━━━━━━━━━━━━━━━━

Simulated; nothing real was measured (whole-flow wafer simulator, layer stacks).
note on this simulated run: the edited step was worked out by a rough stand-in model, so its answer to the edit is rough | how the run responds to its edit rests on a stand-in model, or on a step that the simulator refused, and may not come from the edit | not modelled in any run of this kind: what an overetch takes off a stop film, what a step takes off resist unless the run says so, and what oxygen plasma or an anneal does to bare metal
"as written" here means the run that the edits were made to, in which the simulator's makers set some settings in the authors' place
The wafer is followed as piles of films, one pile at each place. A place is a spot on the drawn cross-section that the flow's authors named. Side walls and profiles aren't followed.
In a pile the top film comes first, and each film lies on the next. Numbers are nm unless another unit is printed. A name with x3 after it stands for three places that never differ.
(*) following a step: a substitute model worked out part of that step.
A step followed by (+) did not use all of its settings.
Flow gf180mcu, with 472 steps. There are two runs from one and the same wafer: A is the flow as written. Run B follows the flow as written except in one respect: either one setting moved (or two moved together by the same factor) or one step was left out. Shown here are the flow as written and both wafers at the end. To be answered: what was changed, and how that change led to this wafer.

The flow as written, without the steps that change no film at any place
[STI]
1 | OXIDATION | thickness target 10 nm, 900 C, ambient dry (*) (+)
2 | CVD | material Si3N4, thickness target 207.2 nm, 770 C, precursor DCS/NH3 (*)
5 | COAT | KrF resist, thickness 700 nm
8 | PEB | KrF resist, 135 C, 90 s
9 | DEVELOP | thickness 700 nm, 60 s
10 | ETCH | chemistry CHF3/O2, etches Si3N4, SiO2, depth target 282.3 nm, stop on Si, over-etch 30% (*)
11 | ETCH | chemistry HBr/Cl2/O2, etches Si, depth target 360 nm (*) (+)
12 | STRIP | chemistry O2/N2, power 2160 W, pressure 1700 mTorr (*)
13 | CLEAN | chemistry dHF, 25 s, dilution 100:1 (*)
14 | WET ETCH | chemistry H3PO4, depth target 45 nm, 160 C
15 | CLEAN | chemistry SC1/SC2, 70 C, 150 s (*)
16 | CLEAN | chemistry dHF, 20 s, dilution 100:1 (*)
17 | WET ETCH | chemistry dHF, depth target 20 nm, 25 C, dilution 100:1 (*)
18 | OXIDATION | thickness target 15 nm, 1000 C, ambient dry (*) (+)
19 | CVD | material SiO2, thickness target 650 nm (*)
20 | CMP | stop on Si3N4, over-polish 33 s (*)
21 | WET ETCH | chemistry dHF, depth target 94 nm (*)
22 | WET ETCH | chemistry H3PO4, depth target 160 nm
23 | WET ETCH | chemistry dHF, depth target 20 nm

━━━━━━━━━━━━━━━━

Lines from the start of the material through the line containing "note on this" are wanted. Write them out exactly.

Simulated; nothing real was measured (whole-flow wafer simulator, layer stacks).
note on this simulated run: the edited step was worked out by a rough stand-in model, so its answer to the edit is rough | how the run responds to its edit rests on a stand-in model, or on a step that the simulator refused, and may not come from the edit | not modelled in any run of this kind: what an overetch takes off a stop film, what a step takes off resist unless the run says so, and what oxygen plasma or an anneal does to bare metal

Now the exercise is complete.